- - - -
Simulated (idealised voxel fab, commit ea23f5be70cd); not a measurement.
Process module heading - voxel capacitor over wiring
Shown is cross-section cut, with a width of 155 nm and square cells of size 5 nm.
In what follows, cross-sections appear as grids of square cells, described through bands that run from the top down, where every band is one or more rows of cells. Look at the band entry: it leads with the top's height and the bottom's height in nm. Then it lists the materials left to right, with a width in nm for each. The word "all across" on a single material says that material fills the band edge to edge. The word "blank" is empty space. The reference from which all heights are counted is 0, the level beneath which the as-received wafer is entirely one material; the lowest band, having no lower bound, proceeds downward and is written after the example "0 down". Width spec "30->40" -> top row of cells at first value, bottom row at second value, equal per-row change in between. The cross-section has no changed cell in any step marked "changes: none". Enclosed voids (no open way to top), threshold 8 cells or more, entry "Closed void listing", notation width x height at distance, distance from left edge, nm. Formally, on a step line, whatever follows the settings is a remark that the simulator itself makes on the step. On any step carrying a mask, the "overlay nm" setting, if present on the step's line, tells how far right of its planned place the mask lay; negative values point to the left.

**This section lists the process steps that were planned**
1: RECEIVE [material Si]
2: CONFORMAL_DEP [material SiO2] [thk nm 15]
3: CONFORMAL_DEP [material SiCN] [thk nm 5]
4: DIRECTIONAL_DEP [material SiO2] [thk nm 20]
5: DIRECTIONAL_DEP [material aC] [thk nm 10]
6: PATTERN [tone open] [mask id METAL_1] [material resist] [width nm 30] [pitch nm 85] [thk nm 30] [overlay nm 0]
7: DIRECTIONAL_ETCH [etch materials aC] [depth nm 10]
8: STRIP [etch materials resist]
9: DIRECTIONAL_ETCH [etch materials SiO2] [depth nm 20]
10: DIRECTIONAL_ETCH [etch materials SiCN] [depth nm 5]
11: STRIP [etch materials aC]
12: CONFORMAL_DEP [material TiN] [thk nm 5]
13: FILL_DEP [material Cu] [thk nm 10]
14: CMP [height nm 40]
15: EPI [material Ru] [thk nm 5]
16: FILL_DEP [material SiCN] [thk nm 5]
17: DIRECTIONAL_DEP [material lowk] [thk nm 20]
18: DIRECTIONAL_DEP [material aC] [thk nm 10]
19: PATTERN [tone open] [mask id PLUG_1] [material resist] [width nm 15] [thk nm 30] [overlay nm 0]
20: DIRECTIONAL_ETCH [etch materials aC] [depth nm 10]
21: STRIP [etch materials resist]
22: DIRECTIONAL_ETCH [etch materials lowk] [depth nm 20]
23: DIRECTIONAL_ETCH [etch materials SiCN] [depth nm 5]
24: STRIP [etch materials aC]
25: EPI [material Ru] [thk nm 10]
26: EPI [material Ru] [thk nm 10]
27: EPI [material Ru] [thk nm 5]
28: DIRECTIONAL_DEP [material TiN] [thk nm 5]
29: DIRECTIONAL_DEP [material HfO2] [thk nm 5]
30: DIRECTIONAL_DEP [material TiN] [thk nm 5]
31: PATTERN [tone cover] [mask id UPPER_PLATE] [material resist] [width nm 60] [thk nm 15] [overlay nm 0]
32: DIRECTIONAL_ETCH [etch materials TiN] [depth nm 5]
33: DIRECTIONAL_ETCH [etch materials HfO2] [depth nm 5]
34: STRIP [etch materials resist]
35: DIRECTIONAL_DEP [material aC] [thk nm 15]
- - - -

**WORK TASK:**
Beginning at the first line above, repeat exactly until the line containing "Shown is cross-section", which is included.

**EXERCISE OUTPUT:**
Simulated (idealised voxel fab, commit ea23f5be70cd); not a measurement.
Process module heading - voxel capacitor over wiring
Shown is cross-section cut, with a width of 155 nm and square cells of size 5 nm.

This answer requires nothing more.